#### [Stored data]
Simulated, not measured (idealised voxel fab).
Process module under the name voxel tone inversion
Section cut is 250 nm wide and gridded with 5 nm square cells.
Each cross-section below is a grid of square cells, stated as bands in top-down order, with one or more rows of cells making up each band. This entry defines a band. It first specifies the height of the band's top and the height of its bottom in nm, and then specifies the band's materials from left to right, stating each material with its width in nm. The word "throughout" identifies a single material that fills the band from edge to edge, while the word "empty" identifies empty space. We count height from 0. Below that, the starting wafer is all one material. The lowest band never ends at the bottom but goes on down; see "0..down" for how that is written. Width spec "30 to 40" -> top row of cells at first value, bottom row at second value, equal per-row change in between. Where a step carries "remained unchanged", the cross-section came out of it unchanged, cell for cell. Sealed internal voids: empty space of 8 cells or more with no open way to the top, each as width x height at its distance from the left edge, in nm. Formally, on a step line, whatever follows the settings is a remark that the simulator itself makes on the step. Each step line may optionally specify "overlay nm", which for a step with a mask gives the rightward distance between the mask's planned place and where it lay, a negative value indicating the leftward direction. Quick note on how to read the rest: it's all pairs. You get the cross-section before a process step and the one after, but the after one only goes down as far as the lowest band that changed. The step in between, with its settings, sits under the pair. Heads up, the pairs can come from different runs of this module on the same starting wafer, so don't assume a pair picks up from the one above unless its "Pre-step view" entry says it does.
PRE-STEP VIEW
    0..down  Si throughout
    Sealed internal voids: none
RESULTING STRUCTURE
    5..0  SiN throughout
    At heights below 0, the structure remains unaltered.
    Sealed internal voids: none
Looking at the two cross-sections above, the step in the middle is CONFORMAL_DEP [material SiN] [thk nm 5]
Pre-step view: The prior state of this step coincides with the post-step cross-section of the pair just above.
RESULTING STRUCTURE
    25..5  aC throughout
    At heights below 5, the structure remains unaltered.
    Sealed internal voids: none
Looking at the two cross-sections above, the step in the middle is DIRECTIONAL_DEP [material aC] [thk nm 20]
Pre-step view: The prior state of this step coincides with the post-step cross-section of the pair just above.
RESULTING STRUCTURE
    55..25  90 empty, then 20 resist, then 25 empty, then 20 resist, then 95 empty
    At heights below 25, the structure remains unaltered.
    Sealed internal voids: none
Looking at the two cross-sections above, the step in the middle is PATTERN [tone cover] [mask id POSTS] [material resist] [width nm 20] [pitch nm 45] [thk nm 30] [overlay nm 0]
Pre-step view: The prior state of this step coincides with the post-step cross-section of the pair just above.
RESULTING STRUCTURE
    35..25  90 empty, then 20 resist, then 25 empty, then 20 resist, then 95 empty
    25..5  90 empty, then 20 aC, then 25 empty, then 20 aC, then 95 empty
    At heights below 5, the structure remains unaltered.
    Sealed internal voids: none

#### [Task item]
Write out the records exactly, starting at the first line and stopping after the line that contains "Section cut is".

#### [Written answer]
Simulated, not measured (idealised voxel fab).
Process module under the name voxel tone inversion
Section cut is 250 nm wide and gridded with 5 nm square cells.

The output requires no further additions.